> **Extracted records**
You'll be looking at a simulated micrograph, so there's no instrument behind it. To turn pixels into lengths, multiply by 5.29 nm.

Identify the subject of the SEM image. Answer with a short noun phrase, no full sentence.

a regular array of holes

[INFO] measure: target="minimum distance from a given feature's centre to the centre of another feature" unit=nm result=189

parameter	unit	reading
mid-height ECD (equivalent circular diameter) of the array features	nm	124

> **Action item**
Print the entries above exactly as they were written, down to the last line.

> **Answer space**
You'll be looking at a simulated micrograph, so there's no instrument behind it. To turn pixels into lengths, multiply by 5.29 nm.

Identify the subject of the SEM image. Answer with a short noun phrase, no full sentence.

a regular array of holes

[INFO] measure: target="minimum distance from a given feature's centre to the centre of another feature" unit=nm result=189

parameter	unit	reading
mid-height ECD (equivalent circular diameter) of the array features	nm	124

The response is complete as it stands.